TASK ITEM =>
Write out the whole listing again, exactly as given.

- Opening Delimiter -
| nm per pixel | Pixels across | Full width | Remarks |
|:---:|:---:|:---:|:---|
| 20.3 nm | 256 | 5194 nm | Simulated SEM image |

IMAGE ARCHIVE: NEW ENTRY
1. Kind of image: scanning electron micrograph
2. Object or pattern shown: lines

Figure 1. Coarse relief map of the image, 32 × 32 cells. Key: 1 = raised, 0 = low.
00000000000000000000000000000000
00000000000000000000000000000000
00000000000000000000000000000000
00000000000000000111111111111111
- Closing Delimiter -

SOLUTION =>
| nm per pixel | Pixels across | Full width | Remarks |
|:---:|:---:|:---:|:---|
| 20.3 nm | 256 | 5194 nm | Simulated SEM image |

IMAGE ARCHIVE: NEW ENTRY
1. Kind of image: scanning electron micrograph
2. Object or pattern shown: lines

Figure 1. Coarse relief map of the image, 32 × 32 cells. Key: 1 = raised, 0 = low.
00000000000000000000000000000000
00000000000000000000000000000000
00000000000000000000000000000000
00000000000000000111111111111111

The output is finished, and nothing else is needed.